══ PROVIDED RECORDS
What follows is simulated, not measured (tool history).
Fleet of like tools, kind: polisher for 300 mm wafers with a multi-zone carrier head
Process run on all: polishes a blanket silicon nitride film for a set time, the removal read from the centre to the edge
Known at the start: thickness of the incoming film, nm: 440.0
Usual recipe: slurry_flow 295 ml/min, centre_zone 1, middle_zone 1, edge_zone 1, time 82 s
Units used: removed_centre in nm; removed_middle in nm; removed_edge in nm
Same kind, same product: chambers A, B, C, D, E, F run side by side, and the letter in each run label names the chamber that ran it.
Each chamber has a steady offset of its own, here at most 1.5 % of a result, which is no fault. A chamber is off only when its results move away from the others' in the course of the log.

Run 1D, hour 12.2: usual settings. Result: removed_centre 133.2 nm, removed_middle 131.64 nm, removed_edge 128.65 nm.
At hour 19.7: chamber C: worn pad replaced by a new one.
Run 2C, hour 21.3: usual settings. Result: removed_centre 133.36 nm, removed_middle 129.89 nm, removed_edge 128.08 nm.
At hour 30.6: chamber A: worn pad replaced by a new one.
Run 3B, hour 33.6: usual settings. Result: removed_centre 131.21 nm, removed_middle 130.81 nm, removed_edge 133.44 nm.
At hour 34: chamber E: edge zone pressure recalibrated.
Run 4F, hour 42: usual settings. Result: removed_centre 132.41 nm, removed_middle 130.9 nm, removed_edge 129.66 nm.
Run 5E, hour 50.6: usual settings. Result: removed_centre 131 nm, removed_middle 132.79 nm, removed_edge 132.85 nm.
════

Print out the full listing above, word for word.

■ ANSWER SECTION:
What follows is simulated, not measured (tool history).
Fleet of like tools, kind: polisher for 300 mm wafers with a multi-zone carrier head
Process run on all: polishes a blanket silicon nitride film for a set time, the removal read from the centre to the edge
Known at the start: thickness of the incoming film, nm: 440.0
Usual recipe: slurry_flow 295 ml/min, centre_zone 1, middle_zone 1, edge_zone 1, time 82 s
Units used: removed_centre in nm; removed_middle in nm; removed_edge in nm
Same kind, same product: chambers A, B, C, D, E, F run side by side, and the letter in each run label names the chamber that ran it.
Each chamber has a steady offset of its own, here at most 1.5 % of a result, which is no fault. A chamber is off only when its results move away from the others' in the course of the log.

Run 1D, hour 12.2: usual settings. Result: removed_centre 133.2 nm, removed_middle 131.64 nm, removed_edge 128.65 nm.
At hour 19.7: chamber C: worn pad replaced by a new one.
Run 2C, hour 21.3: usual settings. Result: removed_centre 133.36 nm, removed_middle 129.89 nm, removed_edge 128.08 nm.
At hour 30.6: chamber A: worn pad replaced by a new one.
Run 3B, hour 33.6: usual settings. Result: removed_centre 131.21 nm, removed_middle 130.81 nm, removed_edge 133.44 nm.
At hour 34: chamber E: edge zone pressure recalibrated.
Run 4F, hour 42: usual settings. Result: removed_centre 132.41 nm, removed_middle 130.9 nm, removed_edge 129.66 nm.
Run 5E, hour 50.6: usual settings. Result: removed_centre 131 nm, removed_middle 132.79 nm, removed_edge 132.85 nm.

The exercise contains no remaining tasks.